------------------------------

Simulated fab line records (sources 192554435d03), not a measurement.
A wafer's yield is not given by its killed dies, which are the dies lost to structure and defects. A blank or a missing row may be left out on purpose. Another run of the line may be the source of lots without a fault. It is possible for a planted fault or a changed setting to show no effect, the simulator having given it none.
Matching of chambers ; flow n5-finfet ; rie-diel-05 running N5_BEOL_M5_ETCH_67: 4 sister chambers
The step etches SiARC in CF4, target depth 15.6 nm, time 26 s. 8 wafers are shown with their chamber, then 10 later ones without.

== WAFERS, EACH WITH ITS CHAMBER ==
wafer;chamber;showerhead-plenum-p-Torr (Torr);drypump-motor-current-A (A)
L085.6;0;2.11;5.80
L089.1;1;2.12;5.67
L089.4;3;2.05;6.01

------------------------------

Set every record down again, exactly as given.

> **YOUR SOLUTION**:
Simulated fab line records (sources 192554435d03), not a measurement.
A wafer's yield is not given by its killed dies, which are the dies lost to structure and defects. A blank or a missing row may be left out on purpose. Another run of the line may be the source of lots without a fault. It is possible for a planted fault or a changed setting to show no effect, the simulator having given it none.
Matching of chambers ; flow n5-finfet ; rie-diel-05 running N5_BEOL_M5_ETCH_67: 4 sister chambers
The step etches SiARC in CF4, target depth 15.6 nm, time 26 s. 8 wafers are shown with their chamber, then 10 later ones without.

== WAFERS, EACH WITH ITS CHAMBER ==
wafer;chamber;showerhead-plenum-p-Torr (Torr);drypump-motor-current-A (A)
L085.6;0;2.11;5.80
L089.1;1;2.12;5.67
L089.4;3;2.05;6.01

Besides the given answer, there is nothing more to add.